— WORK INSTRUCTION —
From the data below, set down exactly the lines between the one holding "The step: etches" and the one holding "L230, L240, L248, L249", inclusive, and no others.

— GIVEN ENTRIES —
+++
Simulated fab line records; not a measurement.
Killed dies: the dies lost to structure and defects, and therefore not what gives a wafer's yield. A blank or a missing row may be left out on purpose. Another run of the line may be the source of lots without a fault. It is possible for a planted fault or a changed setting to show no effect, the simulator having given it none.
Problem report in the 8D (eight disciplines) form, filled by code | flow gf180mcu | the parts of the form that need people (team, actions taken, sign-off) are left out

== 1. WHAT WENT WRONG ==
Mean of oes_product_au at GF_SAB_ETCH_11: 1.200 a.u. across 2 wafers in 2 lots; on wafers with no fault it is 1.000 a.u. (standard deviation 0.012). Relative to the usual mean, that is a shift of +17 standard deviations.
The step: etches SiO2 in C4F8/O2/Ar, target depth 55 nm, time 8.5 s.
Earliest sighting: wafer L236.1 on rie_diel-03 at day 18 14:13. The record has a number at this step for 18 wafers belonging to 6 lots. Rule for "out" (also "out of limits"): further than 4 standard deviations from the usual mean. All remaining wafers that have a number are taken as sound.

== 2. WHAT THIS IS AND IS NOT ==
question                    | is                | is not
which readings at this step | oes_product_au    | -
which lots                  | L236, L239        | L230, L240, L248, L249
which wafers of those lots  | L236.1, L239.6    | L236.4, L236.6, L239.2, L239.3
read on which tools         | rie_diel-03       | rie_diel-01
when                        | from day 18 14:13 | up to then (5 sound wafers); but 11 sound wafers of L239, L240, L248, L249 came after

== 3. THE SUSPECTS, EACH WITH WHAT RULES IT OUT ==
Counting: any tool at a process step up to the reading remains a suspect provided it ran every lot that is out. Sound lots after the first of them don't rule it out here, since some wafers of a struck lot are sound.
+++

— WRITTEN ANSWER —
The step: etches SiO2 in C4F8/O2/Ar, target depth 55 nm, time 8.5 s.
Earliest sighting: wafer L236.1 on rie_diel-03 at day 18 14:13. The record has a number at this step for 18 wafers belonging to 6 lots. Rule for "out" (also "out of limits"): further than 4 standard deviations from the usual mean. All remaining wafers that have a number are taken as sound.

== 2. WHAT THIS IS AND IS NOT ==
question                    | is                | is not
which readings at this step | oes_product_au    | -
which lots                  | L236, L239        | L230, L240, L248, L249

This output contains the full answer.